■ Work instruction ■
Copy word for word, please, the lines of the entries below running from the one containing "from 15 to 10: TiN edge to edge" to the one containing "from 40 to 15: Ru edge to edge", both ends included.

■ Data excerpts ■
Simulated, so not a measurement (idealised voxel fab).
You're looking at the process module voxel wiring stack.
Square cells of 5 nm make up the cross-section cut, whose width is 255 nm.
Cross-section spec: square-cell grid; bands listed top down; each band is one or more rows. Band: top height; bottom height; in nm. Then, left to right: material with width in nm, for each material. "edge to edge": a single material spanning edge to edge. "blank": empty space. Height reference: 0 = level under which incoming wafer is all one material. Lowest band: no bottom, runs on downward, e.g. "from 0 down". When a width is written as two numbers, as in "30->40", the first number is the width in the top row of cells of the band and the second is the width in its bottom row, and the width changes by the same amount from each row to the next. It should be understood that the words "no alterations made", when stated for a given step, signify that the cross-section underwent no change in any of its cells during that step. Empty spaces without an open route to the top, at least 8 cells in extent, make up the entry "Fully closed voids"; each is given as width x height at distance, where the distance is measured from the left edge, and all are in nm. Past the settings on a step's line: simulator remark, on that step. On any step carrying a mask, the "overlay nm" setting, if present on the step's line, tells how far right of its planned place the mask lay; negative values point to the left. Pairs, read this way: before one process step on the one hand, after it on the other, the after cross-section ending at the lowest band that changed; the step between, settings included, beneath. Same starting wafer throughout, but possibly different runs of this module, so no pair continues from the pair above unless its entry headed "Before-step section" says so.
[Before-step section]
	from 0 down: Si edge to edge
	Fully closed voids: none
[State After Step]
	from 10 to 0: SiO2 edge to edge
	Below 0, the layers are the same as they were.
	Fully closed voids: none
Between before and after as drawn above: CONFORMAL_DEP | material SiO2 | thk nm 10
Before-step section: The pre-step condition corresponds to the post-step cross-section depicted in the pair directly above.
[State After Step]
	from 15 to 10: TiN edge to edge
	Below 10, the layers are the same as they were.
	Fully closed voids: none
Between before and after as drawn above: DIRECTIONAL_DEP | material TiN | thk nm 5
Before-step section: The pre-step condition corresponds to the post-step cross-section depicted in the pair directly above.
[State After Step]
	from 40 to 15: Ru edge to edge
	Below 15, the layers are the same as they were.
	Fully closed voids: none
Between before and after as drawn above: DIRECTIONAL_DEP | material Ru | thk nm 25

■ Task answer ■
	from 15 to 10: TiN edge to edge
	Below 10, the layers are the same as they were.
	Fully closed voids: none
Between before and after as drawn above: DIRECTIONAL_DEP | material TiN | thk nm 5
Before-step section: The pre-step condition corresponds to the post-step cross-section depicted in the pair directly above.
[State After Step]
	from 40 to 15: Ru edge to edge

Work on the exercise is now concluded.